- INFORMATION
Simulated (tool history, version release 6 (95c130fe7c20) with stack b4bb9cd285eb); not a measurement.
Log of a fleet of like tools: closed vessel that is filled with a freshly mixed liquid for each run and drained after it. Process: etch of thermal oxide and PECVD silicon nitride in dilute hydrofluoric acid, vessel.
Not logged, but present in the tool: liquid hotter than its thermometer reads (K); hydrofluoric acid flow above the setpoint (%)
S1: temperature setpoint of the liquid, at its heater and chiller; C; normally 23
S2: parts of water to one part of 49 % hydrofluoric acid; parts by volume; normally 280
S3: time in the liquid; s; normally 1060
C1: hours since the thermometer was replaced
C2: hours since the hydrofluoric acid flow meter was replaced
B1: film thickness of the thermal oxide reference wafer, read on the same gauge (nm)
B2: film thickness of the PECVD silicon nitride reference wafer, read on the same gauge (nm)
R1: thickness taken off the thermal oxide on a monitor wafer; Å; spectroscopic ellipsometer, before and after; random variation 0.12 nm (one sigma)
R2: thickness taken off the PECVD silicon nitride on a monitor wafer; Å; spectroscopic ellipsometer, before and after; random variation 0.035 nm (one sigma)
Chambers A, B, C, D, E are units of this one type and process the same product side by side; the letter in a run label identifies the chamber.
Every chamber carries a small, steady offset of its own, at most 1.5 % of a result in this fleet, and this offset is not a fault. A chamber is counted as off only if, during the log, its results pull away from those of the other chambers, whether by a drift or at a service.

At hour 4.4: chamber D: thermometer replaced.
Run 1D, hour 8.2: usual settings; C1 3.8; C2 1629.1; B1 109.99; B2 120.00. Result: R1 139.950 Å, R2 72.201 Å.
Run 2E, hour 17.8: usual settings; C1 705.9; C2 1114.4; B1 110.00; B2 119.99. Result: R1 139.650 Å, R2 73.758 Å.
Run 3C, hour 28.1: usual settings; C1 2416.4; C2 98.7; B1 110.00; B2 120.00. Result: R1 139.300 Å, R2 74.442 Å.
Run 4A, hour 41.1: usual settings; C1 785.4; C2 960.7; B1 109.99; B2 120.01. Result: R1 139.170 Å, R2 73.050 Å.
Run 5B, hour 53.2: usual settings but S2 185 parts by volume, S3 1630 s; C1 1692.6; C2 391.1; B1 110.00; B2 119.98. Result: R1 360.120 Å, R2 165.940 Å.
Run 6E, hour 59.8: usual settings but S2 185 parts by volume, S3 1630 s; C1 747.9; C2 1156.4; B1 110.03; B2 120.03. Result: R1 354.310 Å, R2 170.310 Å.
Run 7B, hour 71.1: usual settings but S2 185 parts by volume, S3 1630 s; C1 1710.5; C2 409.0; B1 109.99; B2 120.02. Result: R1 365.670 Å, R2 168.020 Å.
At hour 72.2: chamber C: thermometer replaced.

- ACTION ITEM
Each line from the top of the data, up to and including the line that contains "Not logged, but", should be set down exactly.

- RESPONSE AREA
Simulated (tool history, version release 6 (95c130fe7c20) with stack b4bb9cd285eb); not a measurement.
Log of a fleet of like tools: closed vessel that is filled with a freshly mixed liquid for each run and drained after it. Process: etch of thermal oxide and PECVD silicon nitride in dilute hydrofluoric acid, vessel.
Not logged, but present in the tool: liquid hotter than its thermometer reads (K); hydrofluoric acid flow above the setpoint (%)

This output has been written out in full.